◆ **Work task**
Could you reproduce all of the entries below without a single change?

---- Provided data
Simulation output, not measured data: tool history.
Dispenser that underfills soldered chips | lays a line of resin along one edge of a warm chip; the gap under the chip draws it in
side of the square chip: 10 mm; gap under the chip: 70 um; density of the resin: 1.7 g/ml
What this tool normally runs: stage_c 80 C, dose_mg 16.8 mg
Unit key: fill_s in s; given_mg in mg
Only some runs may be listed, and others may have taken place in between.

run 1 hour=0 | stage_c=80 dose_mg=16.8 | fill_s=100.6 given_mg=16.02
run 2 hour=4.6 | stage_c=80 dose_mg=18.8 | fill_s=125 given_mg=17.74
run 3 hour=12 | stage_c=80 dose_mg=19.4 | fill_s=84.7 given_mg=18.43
--------

◆ **Expected answer**
Simulation output, not measured data: tool history.
Dispenser that underfills soldered chips | lays a line of resin along one edge of a warm chip; the gap under the chip draws it in
side of the square chip: 10 mm; gap under the chip: 70 um; density of the resin: 1.7 g/ml
What this tool normally runs: stage_c 80 C, dose_mg 16.8 mg
Unit key: fill_s in s; given_mg in mg
Only some runs may be listed, and others may have taken place in between.

run 1 hour=0 | stage_c=80 dose_mg=16.8 | fill_s=100.6 given_mg=16.02
run 2 hour=4.6 | stage_c=80 dose_mg=18.8 | fill_s=125 given_mg=17.74
run 3 hour=12 | stage_c=80 dose_mg=19.4 | fill_s=84.7 given_mg=18.43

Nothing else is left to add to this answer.